• [WORK INSTRUCTION]:
Transcribe the records word for word, beginning with the first line and ending with the line that contains "1;main subject of the picture;lines"; include nothing else.

========================

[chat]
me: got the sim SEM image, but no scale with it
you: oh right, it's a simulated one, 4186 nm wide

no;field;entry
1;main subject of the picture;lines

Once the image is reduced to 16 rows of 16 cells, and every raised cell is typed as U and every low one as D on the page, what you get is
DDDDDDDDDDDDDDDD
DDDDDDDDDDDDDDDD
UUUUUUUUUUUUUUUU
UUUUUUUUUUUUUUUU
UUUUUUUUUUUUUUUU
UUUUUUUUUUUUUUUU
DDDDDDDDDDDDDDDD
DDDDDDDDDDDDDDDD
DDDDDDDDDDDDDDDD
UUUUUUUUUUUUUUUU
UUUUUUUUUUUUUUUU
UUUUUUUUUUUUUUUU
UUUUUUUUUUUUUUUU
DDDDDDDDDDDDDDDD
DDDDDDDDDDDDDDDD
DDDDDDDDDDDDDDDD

========================

• [ANSWER BOX]:
[chat]
me: got the sim SEM image, but no scale with it
you: oh right, it's a simulated one, 4186 nm wide

no;field;entry
1;main subject of the picture;lines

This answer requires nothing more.